Top of Dataset entries
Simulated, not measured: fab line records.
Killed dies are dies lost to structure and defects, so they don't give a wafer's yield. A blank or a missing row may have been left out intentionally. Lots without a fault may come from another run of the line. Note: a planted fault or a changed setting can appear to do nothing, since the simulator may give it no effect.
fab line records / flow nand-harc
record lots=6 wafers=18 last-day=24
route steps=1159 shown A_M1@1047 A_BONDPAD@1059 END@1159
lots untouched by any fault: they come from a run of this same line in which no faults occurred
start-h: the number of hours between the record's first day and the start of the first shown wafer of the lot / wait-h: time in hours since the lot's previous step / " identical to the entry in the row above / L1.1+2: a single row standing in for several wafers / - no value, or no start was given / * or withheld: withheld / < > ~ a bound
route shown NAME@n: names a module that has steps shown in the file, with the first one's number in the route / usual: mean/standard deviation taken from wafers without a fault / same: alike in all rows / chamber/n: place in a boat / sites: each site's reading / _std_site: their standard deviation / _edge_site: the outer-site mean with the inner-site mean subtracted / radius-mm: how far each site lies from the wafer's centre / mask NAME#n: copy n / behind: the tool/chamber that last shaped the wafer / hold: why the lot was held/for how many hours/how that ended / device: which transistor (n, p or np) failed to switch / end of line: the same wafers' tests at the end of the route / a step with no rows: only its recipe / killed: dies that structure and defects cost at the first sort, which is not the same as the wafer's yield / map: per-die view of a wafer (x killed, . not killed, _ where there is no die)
Bottom of Dataset entries

▶ [Activity]:
Give back each entry above precisely as it was written.

▶ [Exercise answer]:
Simulated, not measured: fab line records.
Killed dies are dies lost to structure and defects, so they don't give a wafer's yield. A blank or a missing row may have been left out intentionally. Lots without a fault may come from another run of the line. Note: a planted fault or a changed setting can appear to do nothing, since the simulator may give it no effect.
fab line records / flow nand-harc
record lots=6 wafers=18 last-day=24
route steps=1159 shown A_M1@1047 A_BONDPAD@1059 END@1159
lots untouched by any fault: they come from a run of this same line in which no faults occurred
start-h: the number of hours between the record's first day and the start of the first shown wafer of the lot / wait-h: time in hours since the lot's previous step / " identical to the entry in the row above / L1.1+2: a single row standing in for several wafers / - no value, or no start was given / * or withheld: withheld / < > ~ a bound
route shown NAME@n: names a module that has steps shown in the file, with the first one's number in the route / usual: mean/standard deviation taken from wafers without a fault / same: alike in all rows / chamber/n: place in a boat / sites: each site's reading / _std_site: their standard deviation / _edge_site: the outer-site mean with the inner-site mean subtracted / radius-mm: how far each site lies from the wafer's centre / mask NAME#n: copy n / behind: the tool/chamber that last shaped the wafer / hold: why the lot was held/for how many hours/how that ended / device: which transistor (n, p or np) failed to switch / end of line: the same wafers' tests at the end of the route / a step with no rows: only its recipe / killed: dies that structure and defects cost at the first sort, which is not the same as the wafer's yield / map: per-die view of a wafer (x killed, . not killed, _ where there is no die)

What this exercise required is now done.